_Assignment_
Each entry in the listing must be set down again word for word.

Segment Open

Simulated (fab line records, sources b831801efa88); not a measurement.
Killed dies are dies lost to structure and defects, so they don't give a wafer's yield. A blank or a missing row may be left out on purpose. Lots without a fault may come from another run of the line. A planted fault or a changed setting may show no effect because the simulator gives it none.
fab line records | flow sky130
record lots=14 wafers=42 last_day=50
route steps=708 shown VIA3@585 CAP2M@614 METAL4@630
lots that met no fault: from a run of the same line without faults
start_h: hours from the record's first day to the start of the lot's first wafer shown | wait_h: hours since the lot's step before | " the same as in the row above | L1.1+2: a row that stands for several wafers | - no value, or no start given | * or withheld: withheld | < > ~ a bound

Segment Closed

_Answer space_
Simulated (fab line records, sources b831801efa88); not a measurement.
Killed dies are dies lost to structure and defects, so they don't give a wafer's yield. A blank or a missing row may be left out on purpose. Lots without a fault may come from another run of the line. A planted fault or a changed setting may show no effect because the simulator gives it none.
fab line records | flow sky130
record lots=14 wafers=42 last_day=50
route steps=708 shown VIA3@585 CAP2M@614 METAL4@630
lots that met no fault: from a run of the same line without faults
start_h: hours from the record's first day to the start of the lot's first wafer shown | wait_h: hours since the lot's step before | " the same as in the row above | L1.1+2: a row that stands for several wafers | - no value, or no start given | * or withheld: withheld | < > ~ a bound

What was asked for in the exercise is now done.